----- Records provided -----
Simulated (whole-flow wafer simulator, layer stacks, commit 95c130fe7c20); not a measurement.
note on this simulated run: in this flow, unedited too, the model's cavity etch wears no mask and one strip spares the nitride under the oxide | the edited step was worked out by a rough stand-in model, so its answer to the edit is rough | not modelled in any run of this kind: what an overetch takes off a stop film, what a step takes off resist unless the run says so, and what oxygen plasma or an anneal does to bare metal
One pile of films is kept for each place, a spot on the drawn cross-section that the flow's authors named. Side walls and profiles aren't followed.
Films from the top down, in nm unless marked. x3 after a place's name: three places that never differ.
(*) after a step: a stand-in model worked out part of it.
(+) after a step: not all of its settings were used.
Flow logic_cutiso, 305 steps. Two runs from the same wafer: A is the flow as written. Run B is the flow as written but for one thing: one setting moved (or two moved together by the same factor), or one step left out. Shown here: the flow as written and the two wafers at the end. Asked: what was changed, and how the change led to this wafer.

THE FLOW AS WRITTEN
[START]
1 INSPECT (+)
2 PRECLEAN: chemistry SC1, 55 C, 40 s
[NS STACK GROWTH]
-----

> _Work item_:
Retype every line of the listing above exactly as given.

> _Reply_:
Simulated (whole-flow wafer simulator, layer stacks, commit 95c130fe7c20); not a measurement.
note on this simulated run: in this flow, unedited too, the model's cavity etch wears no mask and one strip spares the nitride under the oxide | the edited step was worked out by a rough stand-in model, so its answer to the edit is rough | not modelled in any run of this kind: what an overetch takes off a stop film, what a step takes off resist unless the run says so, and what oxygen plasma or an anneal does to bare metal
One pile of films is kept for each place, a spot on the drawn cross-section that the flow's authors named. Side walls and profiles aren't followed.
Films from the top down, in nm unless marked. x3 after a place's name: three places that never differ.
(*) after a step: a stand-in model worked out part of it.
(+) after a step: not all of its settings were used.
Flow logic_cutiso, 305 steps. Two runs from the same wafer: A is the flow as written. Run B is the flow as written but for one thing: one setting moved (or two moved together by the same factor), or one step left out. Shown here: the flow as written and the two wafers at the end. Asked: what was changed, and how the change led to this wafer.

THE FLOW AS WRITTEN
[START]
1 INSPECT (+)
2 PRECLEAN: chemistry SC1, 55 C, 40 s
[NS STACK GROWTH]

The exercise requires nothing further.